§ **WORK INSTRUCTION**
Your output must match the records below character for character.

§ **DATASET EXCERPTS**
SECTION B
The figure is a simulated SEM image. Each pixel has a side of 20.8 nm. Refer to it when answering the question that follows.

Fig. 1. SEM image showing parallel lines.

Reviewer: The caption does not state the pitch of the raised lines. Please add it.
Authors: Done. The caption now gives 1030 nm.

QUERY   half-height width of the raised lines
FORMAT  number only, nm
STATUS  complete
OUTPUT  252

§ **EXERCISE RESULT**
SECTION B
The figure is a simulated SEM image. Each pixel has a side of 20.8 nm. Refer to it when answering the question that follows.

Fig. 1. SEM image showing parallel lines.

Reviewer: The caption does not state the pitch of the raised lines. Please add it.
Authors: Done. The caption now gives 1030 nm.

QUERY   half-height width of the raised lines
FORMAT  number only, nm
STATUS  complete
OUTPUT  252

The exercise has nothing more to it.